====== RECORDS SUPPLIED ======

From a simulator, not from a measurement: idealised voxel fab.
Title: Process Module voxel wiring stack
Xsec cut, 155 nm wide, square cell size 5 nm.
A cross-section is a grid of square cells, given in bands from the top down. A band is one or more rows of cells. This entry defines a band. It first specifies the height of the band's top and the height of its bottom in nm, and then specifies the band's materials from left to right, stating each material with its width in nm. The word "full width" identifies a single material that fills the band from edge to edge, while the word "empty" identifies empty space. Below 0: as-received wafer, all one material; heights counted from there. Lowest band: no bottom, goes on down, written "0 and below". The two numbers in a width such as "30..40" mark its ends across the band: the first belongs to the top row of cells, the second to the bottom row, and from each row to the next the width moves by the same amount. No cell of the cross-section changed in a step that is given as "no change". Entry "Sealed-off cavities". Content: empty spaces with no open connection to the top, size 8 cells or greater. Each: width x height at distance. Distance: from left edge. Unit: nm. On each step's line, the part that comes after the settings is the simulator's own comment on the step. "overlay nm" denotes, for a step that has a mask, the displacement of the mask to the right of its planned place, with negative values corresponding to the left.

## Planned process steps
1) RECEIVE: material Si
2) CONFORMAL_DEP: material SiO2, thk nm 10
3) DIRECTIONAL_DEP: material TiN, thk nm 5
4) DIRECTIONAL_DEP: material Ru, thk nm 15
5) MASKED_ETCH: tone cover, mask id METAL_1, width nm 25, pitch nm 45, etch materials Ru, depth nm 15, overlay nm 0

======

Your task is to reproduce each entry exactly.

From a simulator, not from a measurement: idealised voxel fab.
Title: Process Module voxel wiring stack
Xsec cut, 155 nm wide, square cell size 5 nm.
A cross-section is a grid of square cells, given in bands from the top down. A band is one or more rows of cells. This entry defines a band. It first specifies the height of the band's top and the height of its bottom in nm, and then specifies the band's materials from left to right, stating each material with its width in nm. The word "full width" identifies a single material that fills the band from edge to edge, while the word "empty" identifies empty space. Below 0: as-received wafer, all one material; heights counted from there. Lowest band: no bottom, goes on down, written "0 and below". The two numbers in a width such as "30..40" mark its ends across the band: the first belongs to the top row of cells, the second to the bottom row, and from each row to the next the width moves by the same amount. No cell of the cross-section changed in a step that is given as "no change". Entry "Sealed-off cavities". Content: empty spaces with no open connection to the top, size 8 cells or greater. Each: width x height at distance. Distance: from left edge. Unit: nm. On each step's line, the part that comes after the settings is the simulator's own comment on the step. "overlay nm" denotes, for a step that has a mask, the displacement of the mask to the right of its planned place, with negative values corresponding to the left.

## Planned process steps
1) RECEIVE: material Si
2) CONFORMAL_DEP: material SiO2, thk nm 10
3) DIRECTIONAL_DEP: material TiN, thk nm 5
4) DIRECTIONAL_DEP: material Ru, thk nm 15
5) MASKED_ETCH: tone cover, mask id METAL_1, width nm 25, pitch nm 45, etch materials Ru, depth nm 15, overlay nm 0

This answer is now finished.